> [Work item] Write out exactly the lines from the first line of the records below through the line that contains "Cross-section cut: width", and stop there.

> [Data for review]
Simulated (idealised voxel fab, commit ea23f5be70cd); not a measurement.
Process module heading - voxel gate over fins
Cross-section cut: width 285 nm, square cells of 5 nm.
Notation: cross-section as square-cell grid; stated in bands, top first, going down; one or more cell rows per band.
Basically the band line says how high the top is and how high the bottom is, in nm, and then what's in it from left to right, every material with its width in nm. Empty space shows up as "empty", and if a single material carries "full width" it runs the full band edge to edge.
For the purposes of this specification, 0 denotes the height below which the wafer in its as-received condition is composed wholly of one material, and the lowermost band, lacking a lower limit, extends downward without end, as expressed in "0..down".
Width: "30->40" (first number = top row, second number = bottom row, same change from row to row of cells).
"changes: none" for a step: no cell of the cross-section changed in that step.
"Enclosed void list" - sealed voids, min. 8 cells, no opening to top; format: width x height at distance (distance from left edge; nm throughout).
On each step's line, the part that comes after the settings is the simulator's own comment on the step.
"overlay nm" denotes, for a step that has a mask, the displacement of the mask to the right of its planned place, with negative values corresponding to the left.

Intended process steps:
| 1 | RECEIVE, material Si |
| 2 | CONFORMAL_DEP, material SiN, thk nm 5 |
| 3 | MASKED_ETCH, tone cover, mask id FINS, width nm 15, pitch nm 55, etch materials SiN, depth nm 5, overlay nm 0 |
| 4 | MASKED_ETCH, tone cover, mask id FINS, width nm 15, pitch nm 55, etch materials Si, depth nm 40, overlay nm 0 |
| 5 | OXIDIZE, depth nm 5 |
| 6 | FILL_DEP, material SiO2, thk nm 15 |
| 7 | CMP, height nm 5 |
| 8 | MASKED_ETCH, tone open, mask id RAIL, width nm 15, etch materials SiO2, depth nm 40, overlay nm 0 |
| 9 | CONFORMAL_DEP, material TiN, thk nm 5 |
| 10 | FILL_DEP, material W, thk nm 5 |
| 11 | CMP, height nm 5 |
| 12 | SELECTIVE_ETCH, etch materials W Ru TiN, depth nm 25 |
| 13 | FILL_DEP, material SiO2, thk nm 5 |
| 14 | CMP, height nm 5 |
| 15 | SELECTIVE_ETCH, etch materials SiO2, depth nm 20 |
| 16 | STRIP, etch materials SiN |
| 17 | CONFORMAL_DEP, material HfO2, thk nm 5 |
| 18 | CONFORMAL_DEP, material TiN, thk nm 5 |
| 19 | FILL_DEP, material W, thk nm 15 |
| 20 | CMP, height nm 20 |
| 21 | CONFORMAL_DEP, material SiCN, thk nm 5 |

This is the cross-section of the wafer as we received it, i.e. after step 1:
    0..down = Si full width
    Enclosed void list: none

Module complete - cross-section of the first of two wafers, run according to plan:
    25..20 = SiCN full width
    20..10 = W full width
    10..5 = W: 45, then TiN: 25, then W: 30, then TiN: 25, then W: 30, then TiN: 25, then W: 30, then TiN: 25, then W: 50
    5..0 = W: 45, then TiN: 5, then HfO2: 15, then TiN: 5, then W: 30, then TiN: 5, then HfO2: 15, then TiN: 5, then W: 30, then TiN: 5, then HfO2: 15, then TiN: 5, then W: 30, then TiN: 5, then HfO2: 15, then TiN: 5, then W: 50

> [Written response]
Simulated (idealised voxel fab, commit ea23f5be70cd); not a measurement.
Process module heading - voxel gate over fins
Cross-section cut: width 285 nm, square cells of 5 nm.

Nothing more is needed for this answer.